= Record excerpts =
★ ★ ★ ★ ★

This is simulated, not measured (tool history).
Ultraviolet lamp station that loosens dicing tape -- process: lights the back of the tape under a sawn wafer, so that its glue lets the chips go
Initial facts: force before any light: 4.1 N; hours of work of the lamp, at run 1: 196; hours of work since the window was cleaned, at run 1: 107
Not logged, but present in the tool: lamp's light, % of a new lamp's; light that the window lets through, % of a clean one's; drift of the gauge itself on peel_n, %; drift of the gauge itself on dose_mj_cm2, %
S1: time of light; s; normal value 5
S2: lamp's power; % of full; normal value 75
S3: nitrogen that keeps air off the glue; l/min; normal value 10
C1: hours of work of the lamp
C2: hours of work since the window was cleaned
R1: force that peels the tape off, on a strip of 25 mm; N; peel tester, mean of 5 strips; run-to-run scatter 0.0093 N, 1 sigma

★ ★ ★ ★ ★

= Assigned task =
Set down the whole listing once more, exactly as it appears.

= Response =
This is simulated, not measured (tool history).
Ultraviolet lamp station that loosens dicing tape -- process: lights the back of the tape under a sawn wafer, so that its glue lets the chips go
Initial facts: force before any light: 4.1 N; hours of work of the lamp, at run 1: 196; hours of work since the window was cleaned, at run 1: 107
Not logged, but present in the tool: lamp's light, % of a new lamp's; light that the window lets through, % of a clean one's; drift of the gauge itself on peel_n, %; drift of the gauge itself on dose_mj_cm2, %
S1: time of light; s; normal value 5
S2: lamp's power; % of full; normal value 75
S3: nitrogen that keeps air off the glue; l/min; normal value 10
C1: hours of work of the lamp
C2: hours of work since the window was cleaned
R1: force that peels the tape off, on a strip of 25 mm; N; peel tester, mean of 5 strips; run-to-run scatter 0.0093 N, 1 sigma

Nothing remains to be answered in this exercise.